**Requirement:** From the line with "to 14 of 23" to the line with "route shown NAME@n: NAME", retype every line exactly, including those two, and leave out the rest of the data below.

*****
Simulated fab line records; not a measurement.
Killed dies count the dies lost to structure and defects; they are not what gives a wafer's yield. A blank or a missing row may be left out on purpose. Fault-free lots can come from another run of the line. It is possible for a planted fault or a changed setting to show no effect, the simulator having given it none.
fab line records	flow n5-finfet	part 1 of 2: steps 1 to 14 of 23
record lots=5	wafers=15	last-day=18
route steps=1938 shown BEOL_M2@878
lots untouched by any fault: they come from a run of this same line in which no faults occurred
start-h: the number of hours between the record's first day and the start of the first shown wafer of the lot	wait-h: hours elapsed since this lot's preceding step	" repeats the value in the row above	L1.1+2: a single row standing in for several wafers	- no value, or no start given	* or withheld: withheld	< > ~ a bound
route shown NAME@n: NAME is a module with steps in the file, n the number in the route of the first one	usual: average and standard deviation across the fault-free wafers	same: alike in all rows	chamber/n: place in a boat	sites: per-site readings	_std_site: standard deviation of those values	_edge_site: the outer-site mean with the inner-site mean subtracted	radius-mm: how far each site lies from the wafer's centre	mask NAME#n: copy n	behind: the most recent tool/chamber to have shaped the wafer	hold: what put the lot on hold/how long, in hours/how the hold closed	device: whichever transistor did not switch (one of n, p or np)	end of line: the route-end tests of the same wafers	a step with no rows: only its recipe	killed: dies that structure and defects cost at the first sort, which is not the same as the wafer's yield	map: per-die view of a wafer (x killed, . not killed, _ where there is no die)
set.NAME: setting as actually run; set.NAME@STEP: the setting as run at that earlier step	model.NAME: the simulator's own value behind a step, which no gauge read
*****

**Written response:**
fab line records	flow n5-finfet	part 1 of 2: steps 1 to 14 of 23
record lots=5	wafers=15	last-day=18
route steps=1938 shown BEOL_M2@878
lots untouched by any fault: they come from a run of this same line in which no faults occurred
start-h: the number of hours between the record's first day and the start of the first shown wafer of the lot	wait-h: hours elapsed since this lot's preceding step	" repeats the value in the row above	L1.1+2: a single row standing in for several wafers	- no value, or no start given	* or withheld: withheld	< > ~ a bound
route shown NAME@n: NAME is a module with steps in the file, n the number in the route of the first one	usual: average and standard deviation across the fault-free wafers	same: alike in all rows	chamber/n: place in a boat	sites: per-site readings	_std_site: standard deviation of those values	_edge_site: the outer-site mean with the inner-site mean subtracted	radius-mm: how far each site lies from the wafer's centre	mask NAME#n: copy n	behind: the most recent tool/chamber to have shaped the wafer	hold: what put the lot on hold/how long, in hours/how the hold closed	device: whichever transistor did not switch (one of n, p or np)	end of line: the route-end tests of the same wafers	a step with no rows: only its recipe	killed: dies that structure and defects cost at the first sort, which is not the same as the wafer's yield	map: per-die view of a wafer (x killed, . not killed, _ where there is no die)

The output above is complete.